*Supplied information*
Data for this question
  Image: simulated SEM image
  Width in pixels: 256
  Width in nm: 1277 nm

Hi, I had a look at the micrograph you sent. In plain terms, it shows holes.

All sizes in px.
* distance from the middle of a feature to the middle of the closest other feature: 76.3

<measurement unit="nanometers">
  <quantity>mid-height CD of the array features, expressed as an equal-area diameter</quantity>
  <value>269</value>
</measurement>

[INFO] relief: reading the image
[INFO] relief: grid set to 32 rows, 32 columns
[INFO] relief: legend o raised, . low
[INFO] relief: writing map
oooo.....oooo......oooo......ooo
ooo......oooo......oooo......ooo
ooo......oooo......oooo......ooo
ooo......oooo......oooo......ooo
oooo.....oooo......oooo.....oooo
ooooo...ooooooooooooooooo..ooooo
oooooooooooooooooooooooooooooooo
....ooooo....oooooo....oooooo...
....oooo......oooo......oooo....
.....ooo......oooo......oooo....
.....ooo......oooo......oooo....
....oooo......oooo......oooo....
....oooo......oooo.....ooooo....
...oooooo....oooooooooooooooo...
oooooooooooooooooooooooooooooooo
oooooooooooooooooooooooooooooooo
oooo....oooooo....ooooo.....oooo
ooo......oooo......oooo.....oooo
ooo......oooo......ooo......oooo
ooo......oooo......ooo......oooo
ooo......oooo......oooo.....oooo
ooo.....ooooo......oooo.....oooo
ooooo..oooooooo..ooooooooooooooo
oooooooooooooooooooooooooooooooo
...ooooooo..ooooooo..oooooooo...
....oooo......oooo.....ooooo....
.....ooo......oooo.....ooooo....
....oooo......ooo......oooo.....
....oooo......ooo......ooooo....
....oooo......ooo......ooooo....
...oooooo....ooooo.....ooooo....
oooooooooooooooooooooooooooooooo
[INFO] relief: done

*Work item*
Reproduce exactly the lines from the beginning of the entries above up to and including the line that contains "other feature: 76.3".

*Solution*
Data for this question
  Image: simulated SEM image
  Width in pixels: 256
  Width in nm: 1277 nm

Hi, I had a look at the micrograph you sent. In plain terms, it shows holes.

All sizes in px.
* distance from the middle of a feature to the middle of the closest other feature: 76.3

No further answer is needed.